REQUIREMENT | Take the material below from its first line through the line containing "The figure presents" and, please, write those lines again exactly.

^^^^^^^^

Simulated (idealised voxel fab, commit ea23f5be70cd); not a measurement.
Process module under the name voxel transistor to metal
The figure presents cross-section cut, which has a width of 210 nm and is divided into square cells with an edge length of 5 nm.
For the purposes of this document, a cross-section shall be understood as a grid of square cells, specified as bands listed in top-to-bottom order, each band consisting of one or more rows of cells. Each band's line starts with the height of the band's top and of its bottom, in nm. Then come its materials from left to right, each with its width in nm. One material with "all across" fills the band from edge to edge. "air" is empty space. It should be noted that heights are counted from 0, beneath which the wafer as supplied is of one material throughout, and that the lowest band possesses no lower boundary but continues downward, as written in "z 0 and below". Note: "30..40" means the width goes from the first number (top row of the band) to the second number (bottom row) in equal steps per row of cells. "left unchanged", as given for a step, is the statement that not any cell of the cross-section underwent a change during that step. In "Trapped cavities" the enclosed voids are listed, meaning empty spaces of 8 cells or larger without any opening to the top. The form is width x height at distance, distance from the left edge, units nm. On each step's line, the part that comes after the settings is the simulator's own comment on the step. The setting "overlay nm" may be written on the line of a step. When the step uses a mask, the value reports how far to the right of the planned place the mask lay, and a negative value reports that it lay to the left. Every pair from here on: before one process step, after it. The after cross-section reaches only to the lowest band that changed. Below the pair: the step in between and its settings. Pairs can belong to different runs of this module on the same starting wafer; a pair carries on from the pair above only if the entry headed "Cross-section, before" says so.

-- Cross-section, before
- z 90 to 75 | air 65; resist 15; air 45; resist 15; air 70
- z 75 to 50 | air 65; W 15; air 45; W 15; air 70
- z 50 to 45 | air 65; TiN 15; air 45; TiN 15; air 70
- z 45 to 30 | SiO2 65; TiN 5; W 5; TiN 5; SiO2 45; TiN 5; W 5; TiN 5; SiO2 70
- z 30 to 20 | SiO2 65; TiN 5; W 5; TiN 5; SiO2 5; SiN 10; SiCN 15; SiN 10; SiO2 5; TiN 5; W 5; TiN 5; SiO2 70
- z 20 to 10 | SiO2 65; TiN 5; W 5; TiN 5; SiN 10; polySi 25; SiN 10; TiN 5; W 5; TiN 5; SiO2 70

^^^^^^^^

TASK OUTPUT |
Simulated (idealised voxel fab, commit ea23f5be70cd); not a measurement.
Process module under the name voxel transistor to metal
The figure presents cross-section cut, which has a width of 210 nm and is divided into square cells with an edge length of 5 nm.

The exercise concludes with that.